________________

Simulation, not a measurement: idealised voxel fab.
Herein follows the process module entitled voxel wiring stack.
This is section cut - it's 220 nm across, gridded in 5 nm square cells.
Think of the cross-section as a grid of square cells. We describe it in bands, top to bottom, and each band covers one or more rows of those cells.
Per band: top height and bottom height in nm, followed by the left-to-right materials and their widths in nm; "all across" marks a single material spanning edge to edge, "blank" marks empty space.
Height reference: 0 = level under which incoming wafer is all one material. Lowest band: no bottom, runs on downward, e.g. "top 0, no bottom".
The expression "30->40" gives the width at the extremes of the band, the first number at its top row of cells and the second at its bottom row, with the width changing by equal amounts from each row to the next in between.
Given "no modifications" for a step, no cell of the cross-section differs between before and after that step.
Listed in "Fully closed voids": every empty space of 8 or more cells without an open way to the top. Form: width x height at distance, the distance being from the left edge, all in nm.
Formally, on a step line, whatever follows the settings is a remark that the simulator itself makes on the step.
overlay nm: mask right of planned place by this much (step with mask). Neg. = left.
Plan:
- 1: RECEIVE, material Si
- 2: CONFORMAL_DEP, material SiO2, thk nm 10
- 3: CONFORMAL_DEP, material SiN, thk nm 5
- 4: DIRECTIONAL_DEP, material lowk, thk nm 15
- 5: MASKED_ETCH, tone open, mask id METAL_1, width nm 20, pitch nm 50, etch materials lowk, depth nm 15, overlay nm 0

________________

Retype each line above, keeping every character.

Simulation, not a measurement: idealised voxel fab.
Herein follows the process module entitled voxel wiring stack.
This is section cut - it's 220 nm across, gridded in 5 nm square cells.
Think of the cross-section as a grid of square cells. We describe it in bands, top to bottom, and each band covers one or more rows of those cells.
Per band: top height and bottom height in nm, followed by the left-to-right materials and their widths in nm; "all across" marks a single material spanning edge to edge, "blank" marks empty space.
Height reference: 0 = level under which incoming wafer is all one material. Lowest band: no bottom, runs on downward, e.g. "top 0, no bottom".
The expression "30->40" gives the width at the extremes of the band, the first number at its top row of cells and the second at its bottom row, with the width changing by equal amounts from each row to the next in between.
Given "no modifications" for a step, no cell of the cross-section differs between before and after that step.
Listed in "Fully closed voids": every empty space of 8 or more cells without an open way to the top. Form: width x height at distance, the distance being from the left edge, all in nm.
Formally, on a step line, whatever follows the settings is a remark that the simulator itself makes on the step.
overlay nm: mask right of planned place by this much (step with mask). Neg. = left.
Plan:
- 1: RECEIVE, material Si
- 2: CONFORMAL_DEP, material SiO2, thk nm 10
- 3: CONFORMAL_DEP, material SiN, thk nm 5
- 4: DIRECTIONAL_DEP, material lowk, thk nm 15
- 5: MASKED_ETCH, tone open, mask id METAL_1, width nm 20, pitch nm 50, etch materials lowk, depth nm 15, overlay nm 0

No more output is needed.